SOURCE MATERIAL —
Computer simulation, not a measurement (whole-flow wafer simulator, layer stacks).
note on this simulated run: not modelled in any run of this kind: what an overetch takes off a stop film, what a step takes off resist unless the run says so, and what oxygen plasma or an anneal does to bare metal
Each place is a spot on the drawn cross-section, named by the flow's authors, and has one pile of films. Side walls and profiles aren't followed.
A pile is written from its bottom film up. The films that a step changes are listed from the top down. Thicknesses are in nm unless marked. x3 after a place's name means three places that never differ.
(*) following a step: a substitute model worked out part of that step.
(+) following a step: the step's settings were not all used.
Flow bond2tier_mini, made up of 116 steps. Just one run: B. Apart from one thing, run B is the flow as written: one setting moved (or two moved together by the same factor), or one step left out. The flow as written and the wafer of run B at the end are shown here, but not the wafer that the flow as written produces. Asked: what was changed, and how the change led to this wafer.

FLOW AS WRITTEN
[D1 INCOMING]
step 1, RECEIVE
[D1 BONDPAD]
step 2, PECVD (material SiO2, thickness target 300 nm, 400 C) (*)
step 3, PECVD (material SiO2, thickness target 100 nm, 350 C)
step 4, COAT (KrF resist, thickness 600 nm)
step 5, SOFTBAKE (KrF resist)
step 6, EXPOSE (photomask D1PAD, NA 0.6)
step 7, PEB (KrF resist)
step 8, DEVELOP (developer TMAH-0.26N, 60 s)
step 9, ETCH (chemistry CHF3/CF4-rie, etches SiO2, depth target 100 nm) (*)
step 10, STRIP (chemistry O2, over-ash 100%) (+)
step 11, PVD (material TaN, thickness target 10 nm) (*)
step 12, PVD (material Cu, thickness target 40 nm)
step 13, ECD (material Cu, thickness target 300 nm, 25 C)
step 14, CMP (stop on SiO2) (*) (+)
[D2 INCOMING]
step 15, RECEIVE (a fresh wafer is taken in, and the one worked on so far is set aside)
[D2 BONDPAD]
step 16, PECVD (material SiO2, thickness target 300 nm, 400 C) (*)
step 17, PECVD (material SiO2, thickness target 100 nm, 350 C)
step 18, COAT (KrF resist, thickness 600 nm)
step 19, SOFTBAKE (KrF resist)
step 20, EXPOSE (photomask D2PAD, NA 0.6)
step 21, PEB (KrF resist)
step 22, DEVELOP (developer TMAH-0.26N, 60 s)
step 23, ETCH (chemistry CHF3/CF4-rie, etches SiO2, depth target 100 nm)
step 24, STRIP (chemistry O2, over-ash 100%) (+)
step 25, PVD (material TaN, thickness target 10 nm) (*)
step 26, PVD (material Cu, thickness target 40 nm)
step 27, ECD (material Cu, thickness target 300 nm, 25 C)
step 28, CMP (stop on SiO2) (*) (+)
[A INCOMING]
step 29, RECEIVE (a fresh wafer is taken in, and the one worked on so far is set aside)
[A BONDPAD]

BRIEF — The required answer is the exact run of lines above starting at the line with "step 21, PEB (KrF resist)" and ending at the line with "step 29, RECEIVE", with both ends present.

EXERCISE OUTPUT —
step 21, PEB (KrF resist)
step 22, DEVELOP (developer TMAH-0.26N, 60 s)
step 23, ETCH (chemistry CHF3/CF4-rie, etches SiO2, depth target 100 nm)
step 24, STRIP (chemistry O2, over-ash 100%) (+)
step 25, PVD (material TaN, thickness target 10 nm) (*)
step 26, PVD (material Cu, thickness target 40 nm)
step 27, ECD (material Cu, thickness target 300 nm, 25 C)
step 28, CMP (stop on SiO2) (*) (+)
[A INCOMING]
step 29, RECEIVE (a fresh wafer is taken in, and the one worked on so far is set aside)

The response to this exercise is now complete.